• [Work item]:
Reproduce the data below line by line, from its first line to the line with "run 4 hour=128.1", both included, and nothing past that point.

--
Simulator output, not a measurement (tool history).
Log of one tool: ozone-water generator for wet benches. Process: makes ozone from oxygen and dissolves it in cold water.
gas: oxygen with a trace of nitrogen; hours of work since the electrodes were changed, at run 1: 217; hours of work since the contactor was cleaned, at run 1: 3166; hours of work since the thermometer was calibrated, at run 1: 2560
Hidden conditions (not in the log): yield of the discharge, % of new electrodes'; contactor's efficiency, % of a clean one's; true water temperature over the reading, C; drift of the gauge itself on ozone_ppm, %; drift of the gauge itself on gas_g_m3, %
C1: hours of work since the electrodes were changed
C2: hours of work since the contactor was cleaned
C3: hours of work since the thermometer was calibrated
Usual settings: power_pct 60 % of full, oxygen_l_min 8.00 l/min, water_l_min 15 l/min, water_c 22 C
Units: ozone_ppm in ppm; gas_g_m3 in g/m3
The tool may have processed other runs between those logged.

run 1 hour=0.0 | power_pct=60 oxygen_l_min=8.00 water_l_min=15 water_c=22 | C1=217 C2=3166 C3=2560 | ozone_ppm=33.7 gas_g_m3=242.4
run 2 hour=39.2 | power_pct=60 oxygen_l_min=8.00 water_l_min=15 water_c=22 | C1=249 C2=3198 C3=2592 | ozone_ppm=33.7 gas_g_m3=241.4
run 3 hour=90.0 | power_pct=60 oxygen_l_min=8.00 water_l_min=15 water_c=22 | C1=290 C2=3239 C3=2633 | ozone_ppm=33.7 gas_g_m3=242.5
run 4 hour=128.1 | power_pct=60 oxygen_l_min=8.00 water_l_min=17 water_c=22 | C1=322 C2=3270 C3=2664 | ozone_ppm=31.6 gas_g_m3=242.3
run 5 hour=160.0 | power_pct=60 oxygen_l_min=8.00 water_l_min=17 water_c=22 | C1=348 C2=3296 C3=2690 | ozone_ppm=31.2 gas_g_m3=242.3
--

• [Answer box]:
Simulator output, not a measurement (tool history).
Log of one tool: ozone-water generator for wet benches. Process: makes ozone from oxygen and dissolves it in cold water.
gas: oxygen with a trace of nitrogen; hours of work since the electrodes were changed, at run 1: 217; hours of work since the contactor was cleaned, at run 1: 3166; hours of work since the thermometer was calibrated, at run 1: 2560
Hidden conditions (not in the log): yield of the discharge, % of new electrodes'; contactor's efficiency, % of a clean one's; true water temperature over the reading, C; drift of the gauge itself on ozone_ppm, %; drift of the gauge itself on gas_g_m3, %
C1: hours of work since the electrodes were changed
C2: hours of work since the contactor was cleaned
C3: hours of work since the thermometer was calibrated
Usual settings: power_pct 60 % of full, oxygen_l_min 8.00 l/min, water_l_min 15 l/min, water_c 22 C
Units: ozone_ppm in ppm; gas_g_m3 in g/m3
The tool may have processed other runs between those logged.

run 1 hour=0.0 | power_pct=60 oxygen_l_min=8.00 water_l_min=15 water_c=22 | C1=217 C2=3166 C3=2560 | ozone_ppm=33.7 gas_g_m3=242.4
run 2 hour=39.2 | power_pct=60 oxygen_l_min=8.00 water_l_min=15 water_c=22 | C1=249 C2=3198 C3=2592 | ozone_ppm=33.7 gas_g_m3=241.4
run 3 hour=90.0 | power_pct=60 oxygen_l_min=8.00 water_l_min=15 water_c=22 | C1=290 C2=3239 C3=2633 | ozone_ppm=33.7 gas_g_m3=242.5
run 4 hour=128.1 | power_pct=60 oxygen_l_min=8.00 water_l_min=17 water_c=22 | C1=322 C2=3270 C3=2664 | ozone_ppm=31.6 gas_g_m3=242.3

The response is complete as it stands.